%%
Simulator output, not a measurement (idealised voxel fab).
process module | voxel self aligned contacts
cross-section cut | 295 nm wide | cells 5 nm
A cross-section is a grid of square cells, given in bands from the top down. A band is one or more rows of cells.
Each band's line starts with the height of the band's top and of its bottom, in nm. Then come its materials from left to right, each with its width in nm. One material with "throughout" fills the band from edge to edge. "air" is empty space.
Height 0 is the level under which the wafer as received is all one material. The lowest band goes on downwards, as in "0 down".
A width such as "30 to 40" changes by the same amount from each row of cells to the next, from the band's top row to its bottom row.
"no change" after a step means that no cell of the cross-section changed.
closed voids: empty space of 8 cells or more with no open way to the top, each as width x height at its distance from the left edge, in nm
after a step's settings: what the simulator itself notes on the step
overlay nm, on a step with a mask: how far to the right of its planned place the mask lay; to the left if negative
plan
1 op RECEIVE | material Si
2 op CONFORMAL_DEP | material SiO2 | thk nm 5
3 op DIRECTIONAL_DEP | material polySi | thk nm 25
%%

Work item => Repeat the listing above in full, exactly as given.

Written reply =>
Simulator output, not a measurement (idealised voxel fab).
process module | voxel self aligned contacts
cross-section cut | 295 nm wide | cells 5 nm
A cross-section is a grid of square cells, given in bands from the top down. A band is one or more rows of cells.
Each band's line starts with the height of the band's top and of its bottom, in nm. Then come its materials from left to right, each with its width in nm. One material with "throughout" fills the band from edge to edge. "air" is empty space.
Height 0 is the level under which the wafer as received is all one material. The lowest band goes on downwards, as in "0 down".
A width such as "30 to 40" changes by the same amount from each row of cells to the next, from the band's top row to its bottom row.
"no change" after a step means that no cell of the cross-section changed.
closed voids: empty space of 8 cells or more with no open way to the top, each as width x height at its distance from the left edge, in nm
after a step's settings: what the simulator itself notes on the step
overlay nm, on a step with a mask: how far to the right of its planned place the mask lay; to the left if negative
plan
1 op RECEIVE | material Si
2 op CONFORMAL_DEP | material SiO2 | thk nm 5
3 op DIRECTIONAL_DEP | material polySi | thk nm 25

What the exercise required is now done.